[[ GIVEN DATA open ]]

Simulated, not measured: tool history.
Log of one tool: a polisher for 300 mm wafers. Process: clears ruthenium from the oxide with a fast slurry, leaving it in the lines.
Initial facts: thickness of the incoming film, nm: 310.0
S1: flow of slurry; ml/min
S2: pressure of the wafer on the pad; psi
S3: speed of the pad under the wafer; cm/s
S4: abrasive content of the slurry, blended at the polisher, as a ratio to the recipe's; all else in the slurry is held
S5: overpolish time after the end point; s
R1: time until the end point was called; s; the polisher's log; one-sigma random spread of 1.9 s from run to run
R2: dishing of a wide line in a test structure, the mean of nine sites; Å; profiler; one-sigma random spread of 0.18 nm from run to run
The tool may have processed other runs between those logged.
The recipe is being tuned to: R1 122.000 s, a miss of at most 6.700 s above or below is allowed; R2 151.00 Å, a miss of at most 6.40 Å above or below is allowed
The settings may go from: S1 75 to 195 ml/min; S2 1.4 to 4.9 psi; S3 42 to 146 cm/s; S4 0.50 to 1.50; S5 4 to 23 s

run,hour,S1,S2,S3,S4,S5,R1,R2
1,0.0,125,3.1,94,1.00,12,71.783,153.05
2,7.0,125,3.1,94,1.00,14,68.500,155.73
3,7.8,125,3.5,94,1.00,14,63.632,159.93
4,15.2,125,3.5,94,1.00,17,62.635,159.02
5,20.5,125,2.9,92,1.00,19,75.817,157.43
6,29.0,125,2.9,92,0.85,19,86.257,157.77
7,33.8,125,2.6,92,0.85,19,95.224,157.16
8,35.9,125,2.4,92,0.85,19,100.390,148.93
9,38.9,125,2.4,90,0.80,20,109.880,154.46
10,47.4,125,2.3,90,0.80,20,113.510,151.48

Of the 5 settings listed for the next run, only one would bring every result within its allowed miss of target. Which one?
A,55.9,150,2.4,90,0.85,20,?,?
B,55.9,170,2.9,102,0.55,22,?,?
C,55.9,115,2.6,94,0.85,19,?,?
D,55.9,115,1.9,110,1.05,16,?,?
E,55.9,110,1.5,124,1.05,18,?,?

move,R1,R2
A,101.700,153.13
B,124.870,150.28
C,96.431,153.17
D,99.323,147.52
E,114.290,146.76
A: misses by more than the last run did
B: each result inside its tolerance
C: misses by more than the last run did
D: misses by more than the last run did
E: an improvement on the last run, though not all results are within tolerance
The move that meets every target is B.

[[ GIVEN DATA closed ]]

## ACTIVITY:
Look above for the line with "S4: abrasive content" and the line with "The tool may". Write out those two lines and all the lines between them, exactly, and no others.

## WORKED SOLUTION:
S4: abrasive content of the slurry, blended at the polisher, as a ratio to the recipe's; all else in the slurry is held
S5: overpolish time after the end point; s
R1: time until the end point was called; s; the polisher's log; one-sigma random spread of 1.9 s from run to run
R2: dishing of a wide line in a test structure, the mean of nine sites; Å; profiler; one-sigma random spread of 0.18 nm from run to run
The tool may have processed other runs between those logged.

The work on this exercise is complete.